** Activity **
Every line below between the line holding "Where do heights" and the line holding "The entry titled", inclusive, should be repeated exactly, and all other lines omitted.

═════ Data excerpts ═════

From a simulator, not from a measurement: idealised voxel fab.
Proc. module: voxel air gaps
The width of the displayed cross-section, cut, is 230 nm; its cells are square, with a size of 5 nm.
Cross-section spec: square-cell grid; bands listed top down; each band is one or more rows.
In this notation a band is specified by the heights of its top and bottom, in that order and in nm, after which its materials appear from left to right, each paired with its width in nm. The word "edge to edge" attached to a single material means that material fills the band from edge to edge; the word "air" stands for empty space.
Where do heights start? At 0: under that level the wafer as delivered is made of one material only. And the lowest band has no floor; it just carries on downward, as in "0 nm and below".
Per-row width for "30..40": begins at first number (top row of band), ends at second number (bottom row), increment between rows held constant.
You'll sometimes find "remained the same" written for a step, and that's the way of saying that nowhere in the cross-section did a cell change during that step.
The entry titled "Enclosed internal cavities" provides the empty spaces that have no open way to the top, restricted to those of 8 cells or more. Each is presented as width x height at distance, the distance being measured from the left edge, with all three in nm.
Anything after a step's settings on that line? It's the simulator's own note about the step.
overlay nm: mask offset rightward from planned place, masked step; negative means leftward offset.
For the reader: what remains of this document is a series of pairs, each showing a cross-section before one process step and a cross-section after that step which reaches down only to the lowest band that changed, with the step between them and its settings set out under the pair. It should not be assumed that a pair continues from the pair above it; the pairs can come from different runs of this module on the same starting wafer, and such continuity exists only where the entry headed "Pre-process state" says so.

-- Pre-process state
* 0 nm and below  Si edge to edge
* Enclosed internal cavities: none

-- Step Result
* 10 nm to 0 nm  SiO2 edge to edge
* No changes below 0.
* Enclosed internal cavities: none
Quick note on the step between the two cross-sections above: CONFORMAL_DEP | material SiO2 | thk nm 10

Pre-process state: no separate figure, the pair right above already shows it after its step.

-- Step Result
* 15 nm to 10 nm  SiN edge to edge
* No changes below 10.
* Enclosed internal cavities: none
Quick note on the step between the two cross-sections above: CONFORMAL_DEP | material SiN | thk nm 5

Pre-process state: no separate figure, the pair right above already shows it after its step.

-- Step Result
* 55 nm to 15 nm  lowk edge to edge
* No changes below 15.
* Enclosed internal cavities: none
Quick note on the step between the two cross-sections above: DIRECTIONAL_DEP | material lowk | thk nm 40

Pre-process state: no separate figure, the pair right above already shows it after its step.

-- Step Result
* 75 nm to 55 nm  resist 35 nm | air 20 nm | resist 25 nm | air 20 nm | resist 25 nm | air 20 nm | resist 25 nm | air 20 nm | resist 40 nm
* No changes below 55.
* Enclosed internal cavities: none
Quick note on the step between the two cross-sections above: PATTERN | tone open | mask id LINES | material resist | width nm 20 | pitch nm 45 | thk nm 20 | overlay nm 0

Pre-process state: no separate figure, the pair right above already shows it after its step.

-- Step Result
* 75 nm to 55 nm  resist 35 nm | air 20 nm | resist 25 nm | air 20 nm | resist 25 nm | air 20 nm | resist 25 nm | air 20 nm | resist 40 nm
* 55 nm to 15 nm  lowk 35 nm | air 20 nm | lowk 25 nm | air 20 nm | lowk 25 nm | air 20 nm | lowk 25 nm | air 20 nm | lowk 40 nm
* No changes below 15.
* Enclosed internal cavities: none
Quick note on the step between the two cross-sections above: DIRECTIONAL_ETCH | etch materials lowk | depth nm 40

═════

** Exercise output **
Where do heights start? At 0: under that level the wafer as delivered is made of one material only. And the lowest band has no floor; it just carries on downward, as in "0 nm and below".
Per-row width for "30..40": begins at first number (top row of band), ends at second number (bottom row), increment between rows held constant.
You'll sometimes find "remained the same" written for a step, and that's the way of saying that nowhere in the cross-section did a cell change during that step.
The entry titled "Enclosed internal cavities" provides the empty spaces that have no open way to the top, restricted to those of 8 cells or more. Each is presented as width x height at distance, the distance being measured from the left edge, with all three in nm.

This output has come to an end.